■ INFORMATION GIVEN
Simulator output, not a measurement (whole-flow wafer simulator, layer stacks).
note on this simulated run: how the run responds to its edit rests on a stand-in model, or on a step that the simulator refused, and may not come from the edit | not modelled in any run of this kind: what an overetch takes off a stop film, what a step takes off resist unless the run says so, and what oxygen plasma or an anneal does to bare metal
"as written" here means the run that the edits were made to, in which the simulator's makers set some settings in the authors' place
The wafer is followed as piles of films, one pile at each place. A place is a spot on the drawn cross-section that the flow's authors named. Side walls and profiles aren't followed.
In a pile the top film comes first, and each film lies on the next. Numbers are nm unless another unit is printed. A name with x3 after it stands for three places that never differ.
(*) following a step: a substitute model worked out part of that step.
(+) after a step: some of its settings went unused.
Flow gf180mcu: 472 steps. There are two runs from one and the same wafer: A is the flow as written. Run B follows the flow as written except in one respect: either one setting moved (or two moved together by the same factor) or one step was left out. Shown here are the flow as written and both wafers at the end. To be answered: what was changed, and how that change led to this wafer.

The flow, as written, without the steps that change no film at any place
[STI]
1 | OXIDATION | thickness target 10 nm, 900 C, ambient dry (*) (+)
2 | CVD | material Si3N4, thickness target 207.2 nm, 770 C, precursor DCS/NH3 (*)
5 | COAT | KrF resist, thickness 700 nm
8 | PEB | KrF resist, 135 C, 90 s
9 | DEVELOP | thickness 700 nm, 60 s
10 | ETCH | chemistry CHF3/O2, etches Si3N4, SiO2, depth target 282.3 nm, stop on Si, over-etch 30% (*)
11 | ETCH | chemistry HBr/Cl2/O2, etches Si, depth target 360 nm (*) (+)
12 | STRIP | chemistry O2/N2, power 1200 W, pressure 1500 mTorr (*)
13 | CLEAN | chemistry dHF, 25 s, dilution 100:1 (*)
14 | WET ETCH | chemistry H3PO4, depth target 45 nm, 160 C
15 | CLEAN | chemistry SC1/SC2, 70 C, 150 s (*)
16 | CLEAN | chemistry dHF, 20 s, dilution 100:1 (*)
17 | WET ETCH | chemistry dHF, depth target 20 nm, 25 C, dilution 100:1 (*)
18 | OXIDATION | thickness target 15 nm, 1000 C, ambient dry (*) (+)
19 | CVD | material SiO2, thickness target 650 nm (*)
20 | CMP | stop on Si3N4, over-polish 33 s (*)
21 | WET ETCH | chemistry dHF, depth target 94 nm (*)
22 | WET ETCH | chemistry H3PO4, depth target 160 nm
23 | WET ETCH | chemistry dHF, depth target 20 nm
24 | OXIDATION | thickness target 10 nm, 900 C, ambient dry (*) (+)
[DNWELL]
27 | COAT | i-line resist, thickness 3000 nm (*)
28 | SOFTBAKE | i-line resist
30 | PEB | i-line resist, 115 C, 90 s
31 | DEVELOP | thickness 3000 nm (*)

■ ACTION ITEM
Word for word, restate the entries from the first line to the line that has "1 | OXIDATION", both included, and nothing else.

■ EXERCISE ANSWER
Simulator output, not a measurement (whole-flow wafer simulator, layer stacks).
note on this simulated run: how the run responds to its edit rests on a stand-in model, or on a step that the simulator refused, and may not come from the edit | not modelled in any run of this kind: what an overetch takes off a stop film, what a step takes off resist unless the run says so, and what oxygen plasma or an anneal does to bare metal
"as written" here means the run that the edits were made to, in which the simulator's makers set some settings in the authors' place
The wafer is followed as piles of films, one pile at each place. A place is a spot on the drawn cross-section that the flow's authors named. Side walls and profiles aren't followed.
In a pile the top film comes first, and each film lies on the next. Numbers are nm unless another unit is printed. A name with x3 after it stands for three places that never differ.
(*) following a step: a substitute model worked out part of that step.
(+) after a step: some of its settings went unused.
Flow gf180mcu: 472 steps. There are two runs from one and the same wafer: A is the flow as written. Run B follows the flow as written except in one respect: either one setting moved (or two moved together by the same factor) or one step was left out. Shown here are the flow as written and both wafers at the end. To be answered: what was changed, and how that change led to this wafer.

The flow, as written, without the steps that change no film at any place
[STI]
1 | OXIDATION | thickness target 10 nm, 900 C, ambient dry (*) (+)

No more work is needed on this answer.